** Opening Record excerpts block **

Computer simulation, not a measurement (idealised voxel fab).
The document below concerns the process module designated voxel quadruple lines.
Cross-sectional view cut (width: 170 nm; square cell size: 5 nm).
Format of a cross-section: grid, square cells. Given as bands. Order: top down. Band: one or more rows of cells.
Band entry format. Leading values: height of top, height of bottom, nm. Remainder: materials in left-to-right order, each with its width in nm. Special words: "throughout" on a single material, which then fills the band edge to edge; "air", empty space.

** Closing Record excerpts block **

* **Brief**: Every record above needs to be restated exactly.

* **Solution**:
Computer simulation, not a measurement (idealised voxel fab).
The document below concerns the process module designated voxel quadruple lines.
Cross-sectional view cut (width: 170 nm; square cell size: 5 nm).
Format of a cross-section: grid, square cells. Given as bands. Order: top down. Band: one or more rows of cells.
Band entry format. Leading values: height of top, height of bottom, nm. Remainder: materials in left-to-right order, each with its width in nm. Special words: "throughout" on a single material, which then fills the band edge to edge; "air", empty space.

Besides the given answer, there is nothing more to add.